= Beginning of Section =

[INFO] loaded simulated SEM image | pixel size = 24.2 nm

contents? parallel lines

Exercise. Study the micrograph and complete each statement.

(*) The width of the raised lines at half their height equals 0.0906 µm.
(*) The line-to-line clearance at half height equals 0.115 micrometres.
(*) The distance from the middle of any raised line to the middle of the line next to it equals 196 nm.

= End of Section =

Using the records above, copy word for word the line with "contents? parallel lines", the line with "(*) The line-to-line", and every line between them.

contents? parallel lines

Exercise. Study the micrograph and complete each statement.

(*) The width of the raised lines at half their height equals 0.0906 µm.
(*) The line-to-line clearance at half height equals 0.115 micrometres.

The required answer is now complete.